-- Opening Marker --

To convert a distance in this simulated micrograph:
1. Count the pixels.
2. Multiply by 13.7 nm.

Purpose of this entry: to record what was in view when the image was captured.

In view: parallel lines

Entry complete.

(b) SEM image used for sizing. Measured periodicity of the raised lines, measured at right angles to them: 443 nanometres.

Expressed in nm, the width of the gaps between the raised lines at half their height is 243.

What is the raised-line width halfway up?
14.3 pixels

-- Closing Marker --

* Assignment
Please copy, exactly as written, every line in the listing above from the line with "In view: parallel lines" up to and including the line with "What is the raised-line width halfway up?".

* Exercise response
In view: parallel lines

Entry complete.

(b) SEM image used for sizing. Measured periodicity of the raised lines, measured at right angles to them: 443 nanometres.

Expressed in nm, the width of the gaps between the raised lines at half their height is 243.

What is the raised-line width halfway up?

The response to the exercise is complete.